Material provided:
-- Opening Marker --

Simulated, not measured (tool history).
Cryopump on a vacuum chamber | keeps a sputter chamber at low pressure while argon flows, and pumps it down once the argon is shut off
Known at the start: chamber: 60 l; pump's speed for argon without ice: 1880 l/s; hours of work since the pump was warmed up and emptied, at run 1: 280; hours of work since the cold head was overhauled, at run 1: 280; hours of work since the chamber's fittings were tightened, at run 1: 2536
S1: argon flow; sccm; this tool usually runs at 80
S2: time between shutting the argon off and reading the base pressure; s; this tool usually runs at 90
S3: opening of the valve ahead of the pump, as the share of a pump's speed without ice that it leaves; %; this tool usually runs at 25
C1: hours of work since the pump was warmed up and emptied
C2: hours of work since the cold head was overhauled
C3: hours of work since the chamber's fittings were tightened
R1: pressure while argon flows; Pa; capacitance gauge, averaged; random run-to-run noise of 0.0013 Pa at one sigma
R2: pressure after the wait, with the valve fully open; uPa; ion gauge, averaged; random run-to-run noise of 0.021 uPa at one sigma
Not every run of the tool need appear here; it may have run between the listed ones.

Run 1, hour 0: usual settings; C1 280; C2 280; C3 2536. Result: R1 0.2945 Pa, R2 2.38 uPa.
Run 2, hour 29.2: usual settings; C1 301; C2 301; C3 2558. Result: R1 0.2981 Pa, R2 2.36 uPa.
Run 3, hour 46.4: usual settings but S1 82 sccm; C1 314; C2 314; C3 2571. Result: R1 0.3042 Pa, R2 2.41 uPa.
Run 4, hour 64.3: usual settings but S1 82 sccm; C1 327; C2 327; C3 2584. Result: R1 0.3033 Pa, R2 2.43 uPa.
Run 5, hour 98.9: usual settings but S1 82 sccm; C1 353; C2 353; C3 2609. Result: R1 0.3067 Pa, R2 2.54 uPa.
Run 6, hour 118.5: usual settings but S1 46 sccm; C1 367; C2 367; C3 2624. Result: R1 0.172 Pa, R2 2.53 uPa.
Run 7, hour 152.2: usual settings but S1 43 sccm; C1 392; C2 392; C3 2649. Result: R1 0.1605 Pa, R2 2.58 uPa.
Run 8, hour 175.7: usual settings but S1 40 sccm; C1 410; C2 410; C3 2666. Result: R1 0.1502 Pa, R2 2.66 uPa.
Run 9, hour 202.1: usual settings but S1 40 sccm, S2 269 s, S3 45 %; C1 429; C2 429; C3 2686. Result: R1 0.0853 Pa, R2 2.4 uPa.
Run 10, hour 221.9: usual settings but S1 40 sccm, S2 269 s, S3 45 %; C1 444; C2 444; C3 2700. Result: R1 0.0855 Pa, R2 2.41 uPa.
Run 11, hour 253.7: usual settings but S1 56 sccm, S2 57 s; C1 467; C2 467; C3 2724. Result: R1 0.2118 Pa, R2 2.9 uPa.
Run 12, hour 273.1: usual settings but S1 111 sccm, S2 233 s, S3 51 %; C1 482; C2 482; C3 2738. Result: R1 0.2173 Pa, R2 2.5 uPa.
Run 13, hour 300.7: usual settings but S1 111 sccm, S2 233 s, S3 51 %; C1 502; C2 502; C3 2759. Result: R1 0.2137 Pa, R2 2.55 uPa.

-- Closing Marker --

Requirement:
Each line above from the one with "S1: argon flow;" up to and including the one with "Run 8, hour" must be set down exactly, and no line outside that span may appear.

Written solution:
S1: argon flow; sccm; this tool usually runs at 80
S2: time between shutting the argon off and reading the base pressure; s; this tool usually runs at 90
S3: opening of the valve ahead of the pump, as the share of a pump's speed without ice that it leaves; %; this tool usually runs at 25
C1: hours of work since the pump was warmed up and emptied
C2: hours of work since the cold head was overhauled
C3: hours of work since the chamber's fittings were tightened
R1: pressure while argon flows; Pa; capacitance gauge, averaged; random run-to-run noise of 0.0013 Pa at one sigma
R2: pressure after the wait, with the valve fully open; uPa; ion gauge, averaged; random run-to-run noise of 0.021 uPa at one sigma
Not every run of the tool need appear here; it may have run between the listed ones.

Run 1, hour 0: usual settings; C1 280; C2 280; C3 2536. Result: R1 0.2945 Pa, R2 2.38 uPa.
Run 2, hour 29.2: usual settings; C1 301; C2 301; C3 2558. Result: R1 0.2981 Pa, R2 2.36 uPa.
Run 3, hour 46.4: usual settings but S1 82 sccm; C1 314; C2 314; C3 2571. Result: R1 0.3042 Pa, R2 2.41 uPa.
Run 4, hour 64.3: usual settings but S1 82 sccm; C1 327; C2 327; C3 2584. Result: R1 0.3033 Pa, R2 2.43 uPa.
Run 5, hour 98.9: usual settings but S1 82 sccm; C1 353; C2 353; C3 2609. Result: R1 0.3067 Pa, R2 2.54 uPa.
Run 6, hour 118.5: usual settings but S1 46 sccm; C1 367; C2 367; C3 2624. Result: R1 0.172 Pa, R2 2.53 uPa.
Run 7, hour 152.2: usual settings but S1 43 sccm; C1 392; C2 392; C3 2649. Result: R1 0.1605 Pa, R2 2.58 uPa.
Run 8, hour 175.7: usual settings but S1 40 sccm; C1 410; C2 410; C3 2666. Result: R1 0.1502 Pa, R2 2.66 uPa.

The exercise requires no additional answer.